[Start of section]

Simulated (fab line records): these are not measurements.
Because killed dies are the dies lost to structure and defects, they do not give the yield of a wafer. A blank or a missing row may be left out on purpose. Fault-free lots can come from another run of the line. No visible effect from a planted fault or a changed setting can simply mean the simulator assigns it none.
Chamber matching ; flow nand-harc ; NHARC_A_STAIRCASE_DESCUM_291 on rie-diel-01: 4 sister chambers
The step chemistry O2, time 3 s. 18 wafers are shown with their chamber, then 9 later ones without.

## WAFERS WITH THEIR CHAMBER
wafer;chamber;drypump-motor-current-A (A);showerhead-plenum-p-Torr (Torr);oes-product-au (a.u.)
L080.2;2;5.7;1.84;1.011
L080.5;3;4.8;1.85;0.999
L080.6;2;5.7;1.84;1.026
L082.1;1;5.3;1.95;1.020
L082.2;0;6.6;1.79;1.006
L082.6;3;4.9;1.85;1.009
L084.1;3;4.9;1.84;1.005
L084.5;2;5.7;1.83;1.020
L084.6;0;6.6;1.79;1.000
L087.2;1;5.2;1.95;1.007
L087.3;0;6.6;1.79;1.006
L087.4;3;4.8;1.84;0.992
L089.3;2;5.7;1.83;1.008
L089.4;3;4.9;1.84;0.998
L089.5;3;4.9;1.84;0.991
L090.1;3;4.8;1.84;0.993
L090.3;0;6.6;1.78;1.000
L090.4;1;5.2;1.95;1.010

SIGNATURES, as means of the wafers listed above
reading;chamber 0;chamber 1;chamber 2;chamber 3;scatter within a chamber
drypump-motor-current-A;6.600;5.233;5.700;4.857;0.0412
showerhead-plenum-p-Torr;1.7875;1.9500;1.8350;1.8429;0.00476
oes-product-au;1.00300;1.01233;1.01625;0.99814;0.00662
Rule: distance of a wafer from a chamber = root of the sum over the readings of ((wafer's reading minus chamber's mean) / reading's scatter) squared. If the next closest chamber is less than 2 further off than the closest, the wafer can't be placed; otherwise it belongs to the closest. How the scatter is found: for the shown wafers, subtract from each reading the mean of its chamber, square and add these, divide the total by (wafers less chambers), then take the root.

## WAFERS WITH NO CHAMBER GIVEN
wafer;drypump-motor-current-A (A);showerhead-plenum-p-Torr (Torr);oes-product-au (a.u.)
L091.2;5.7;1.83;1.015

[End of section]

- ACTIVITY: From the opening line of the data above through the line that contains "reading;chamber 0;chamber 1;chamber", please print each line as it stands and only those lines.

- EXERCISE OUTPUT:
Simulated (fab line records): these are not measurements.
Because killed dies are the dies lost to structure and defects, they do not give the yield of a wafer. A blank or a missing row may be left out on purpose. Fault-free lots can come from another run of the line. No visible effect from a planted fault or a changed setting can simply mean the simulator assigns it none.
Chamber matching ; flow nand-harc ; NHARC_A_STAIRCASE_DESCUM_291 on rie-diel-01: 4 sister chambers
The step chemistry O2, time 3 s. 18 wafers are shown with their chamber, then 9 later ones without.

## WAFERS WITH THEIR CHAMBER
wafer;chamber;drypump-motor-current-A (A);showerhead-plenum-p-Torr (Torr);oes-product-au (a.u.)
L080.2;2;5.7;1.84;1.011
L080.5;3;4.8;1.85;0.999
L080.6;2;5.7;1.84;1.026
L082.1;1;5.3;1.95;1.020
L082.2;0;6.6;1.79;1.006
L082.6;3;4.9;1.85;1.009
L084.1;3;4.9;1.84;1.005
L084.5;2;5.7;1.83;1.020
L084.6;0;6.6;1.79;1.000
L087.2;1;5.2;1.95;1.007
L087.3;0;6.6;1.79;1.006
L087.4;3;4.8;1.84;0.992
L089.3;2;5.7;1.83;1.008
L089.4;3;4.9;1.84;0.998
L089.5;3;4.9;1.84;0.991
L090.1;3;4.8;1.84;0.993
L090.3;0;6.6;1.78;1.000
L090.4;1;5.2;1.95;1.010

SIGNATURES, as means of the wafers listed above
reading;chamber 0;chamber 1;chamber 2;chamber 3;scatter within a chamber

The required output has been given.